▶ Provided material:
○ ○ ○

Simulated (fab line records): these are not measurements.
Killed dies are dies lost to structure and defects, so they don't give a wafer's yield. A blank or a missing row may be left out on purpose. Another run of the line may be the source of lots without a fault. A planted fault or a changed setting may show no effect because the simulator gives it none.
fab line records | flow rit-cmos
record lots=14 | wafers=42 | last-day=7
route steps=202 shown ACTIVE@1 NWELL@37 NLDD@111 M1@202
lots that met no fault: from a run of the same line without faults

○ ○ ○

▶ Work task:
Could you print every record above exactly as it appears?

▶ Task response:
Simulated (fab line records): these are not measurements.
Killed dies are dies lost to structure and defects, so they don't give a wafer's yield. A blank or a missing row may be left out on purpose. Another run of the line may be the source of lots without a fault. A planted fault or a changed setting may show no effect because the simulator gives it none.
fab line records | flow rit-cmos
record lots=14 | wafers=42 | last-day=7
route steps=202 shown ACTIVE@1 NWELL@37 NLDD@111 M1@202
lots that met no fault: from a run of the same line without faults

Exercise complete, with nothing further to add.